> **Action item**
The data below is to be copied exactly, line by line.

> **Records supplied**
■ ■ ■

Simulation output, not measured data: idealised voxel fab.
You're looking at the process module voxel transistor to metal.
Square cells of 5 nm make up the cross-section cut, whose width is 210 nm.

■ ■ ■

> **Solution**
Simulation output, not measured data: idealised voxel fab.
You're looking at the process module voxel transistor to metal.
Square cells of 5 nm make up the cross-section cut, whose width is 210 nm.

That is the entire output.